==== Supplied information

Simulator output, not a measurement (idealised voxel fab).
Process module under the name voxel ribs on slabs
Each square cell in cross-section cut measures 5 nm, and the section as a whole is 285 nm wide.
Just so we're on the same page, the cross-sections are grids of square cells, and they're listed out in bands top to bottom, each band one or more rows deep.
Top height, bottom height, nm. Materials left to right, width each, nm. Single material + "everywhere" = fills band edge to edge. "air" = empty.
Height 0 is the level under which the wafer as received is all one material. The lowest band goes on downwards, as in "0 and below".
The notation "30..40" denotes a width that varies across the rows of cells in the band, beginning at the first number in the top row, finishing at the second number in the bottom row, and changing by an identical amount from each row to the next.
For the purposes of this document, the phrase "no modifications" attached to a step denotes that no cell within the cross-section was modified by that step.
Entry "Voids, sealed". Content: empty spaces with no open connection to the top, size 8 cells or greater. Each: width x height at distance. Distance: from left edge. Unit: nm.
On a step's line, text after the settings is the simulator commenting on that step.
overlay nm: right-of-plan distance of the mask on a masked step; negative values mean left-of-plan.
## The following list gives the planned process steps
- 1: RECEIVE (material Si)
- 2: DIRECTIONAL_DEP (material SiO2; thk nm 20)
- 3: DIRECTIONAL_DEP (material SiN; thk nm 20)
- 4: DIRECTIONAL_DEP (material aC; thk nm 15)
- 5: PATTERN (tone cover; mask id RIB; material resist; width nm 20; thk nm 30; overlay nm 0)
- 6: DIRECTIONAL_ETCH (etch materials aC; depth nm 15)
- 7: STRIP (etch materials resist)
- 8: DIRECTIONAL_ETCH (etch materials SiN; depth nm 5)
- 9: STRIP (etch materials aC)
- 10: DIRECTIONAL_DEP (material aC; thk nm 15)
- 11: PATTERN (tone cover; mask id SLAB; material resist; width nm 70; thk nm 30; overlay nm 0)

========

Repeat exactly, please, each line from the beginning of the data through the line with "Each square cell" in it, and only those lines.

Exercise output:
Simulator output, not a measurement (idealised voxel fab).
Process module under the name voxel ribs on slabs
Each square cell in cross-section cut measures 5 nm, and the section as a whole is 285 nm wide.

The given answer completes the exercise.